▶ _Data extracts_
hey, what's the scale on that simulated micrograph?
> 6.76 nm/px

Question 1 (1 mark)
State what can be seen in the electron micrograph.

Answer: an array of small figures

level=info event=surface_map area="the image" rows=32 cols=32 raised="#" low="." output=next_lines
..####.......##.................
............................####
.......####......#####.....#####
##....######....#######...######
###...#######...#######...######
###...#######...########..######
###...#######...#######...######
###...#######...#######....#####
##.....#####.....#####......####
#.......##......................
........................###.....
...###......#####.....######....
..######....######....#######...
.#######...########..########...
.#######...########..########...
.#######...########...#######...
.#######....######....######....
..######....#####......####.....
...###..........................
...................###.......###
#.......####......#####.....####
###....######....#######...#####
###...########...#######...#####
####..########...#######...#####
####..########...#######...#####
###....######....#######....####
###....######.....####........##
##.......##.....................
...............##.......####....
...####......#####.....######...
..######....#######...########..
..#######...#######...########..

▶ _Brief_
Every piece of the data must be set down exactly. Omit nothing.

▶ _Exercise solution_
hey, what's the scale on that simulated micrograph?
> 6.76 nm/px

Question 1 (1 mark)
State what can be seen in the electron micrograph.

Answer: an array of small figures

level=info event=surface_map area="the image" rows=32 cols=32 raised="#" low="." output=next_lines
..####.......##.................
............................####
.......####......#####.....#####
##....######....#######...######
###...#######...#######...######
###...#######...########..######
###...#######...#######...######
###...#######...#######....#####
##.....#####.....#####......####
#.......##......................
........................###.....
...###......#####.....######....
..######....######....#######...
.#######...########..########...
.#######...########..########...
.#######...########...#######...
.#######....######....######....
..######....#####......####.....
...###..........................
...................###.......###
#.......####......#####.....####
###....######....#######...#####
###...########...#######...#####
####..########...#######...#####
####..########...#######...#####
###....######....#######....####
###....######.....####........##
##.......##.....................
...............##.......####....
...####......#####.....######...
..######....#######...########..
..#######...#######...########..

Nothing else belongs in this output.